Reproduce, without any change, the span of lines from the opening of the records below to the line containing "the cross-section changed.", inclusive.

____ Supplied information

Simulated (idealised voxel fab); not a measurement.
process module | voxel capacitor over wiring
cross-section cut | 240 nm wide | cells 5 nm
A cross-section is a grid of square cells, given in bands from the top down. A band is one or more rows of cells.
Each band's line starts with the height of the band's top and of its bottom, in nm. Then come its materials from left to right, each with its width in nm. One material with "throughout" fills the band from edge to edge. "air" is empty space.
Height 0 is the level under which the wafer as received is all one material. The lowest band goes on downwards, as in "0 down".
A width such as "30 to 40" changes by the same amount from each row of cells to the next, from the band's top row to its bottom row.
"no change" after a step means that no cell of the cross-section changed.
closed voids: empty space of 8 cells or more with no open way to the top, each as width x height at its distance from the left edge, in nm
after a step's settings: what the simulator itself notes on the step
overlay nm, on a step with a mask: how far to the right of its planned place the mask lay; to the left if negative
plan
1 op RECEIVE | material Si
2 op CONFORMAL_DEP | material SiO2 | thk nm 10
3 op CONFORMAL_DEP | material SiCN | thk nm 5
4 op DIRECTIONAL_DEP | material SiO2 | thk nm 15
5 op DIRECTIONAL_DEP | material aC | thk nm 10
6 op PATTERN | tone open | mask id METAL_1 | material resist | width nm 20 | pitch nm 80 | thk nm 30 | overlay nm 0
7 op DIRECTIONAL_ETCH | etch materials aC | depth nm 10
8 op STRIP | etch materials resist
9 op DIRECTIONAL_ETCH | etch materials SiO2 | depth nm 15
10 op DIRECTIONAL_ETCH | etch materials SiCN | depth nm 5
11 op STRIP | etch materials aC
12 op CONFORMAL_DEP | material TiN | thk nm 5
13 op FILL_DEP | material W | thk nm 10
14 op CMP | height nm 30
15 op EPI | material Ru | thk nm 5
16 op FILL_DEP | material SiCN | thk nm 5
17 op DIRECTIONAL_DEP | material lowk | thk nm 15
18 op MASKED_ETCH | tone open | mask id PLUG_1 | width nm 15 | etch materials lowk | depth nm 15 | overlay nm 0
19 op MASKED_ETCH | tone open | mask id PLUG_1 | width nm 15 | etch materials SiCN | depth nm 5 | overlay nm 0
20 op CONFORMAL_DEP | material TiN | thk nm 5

________

▶ Worked solution:
Simulated (idealised voxel fab); not a measurement.
process module | voxel capacitor over wiring
cross-section cut | 240 nm wide | cells 5 nm
A cross-section is a grid of square cells, given in bands from the top down. A band is one or more rows of cells.
Each band's line starts with the height of the band's top and of its bottom, in nm. Then come its materials from left to right, each with its width in nm. One material with "throughout" fills the band from edge to edge. "air" is empty space.
Height 0 is the level under which the wafer as received is all one material. The lowest band goes on downwards, as in "0 down".
A width such as "30 to 40" changes by the same amount from each row of cells to the next, from the band's top row to its bottom row.
"no change" after a step means that no cell of the cross-section changed.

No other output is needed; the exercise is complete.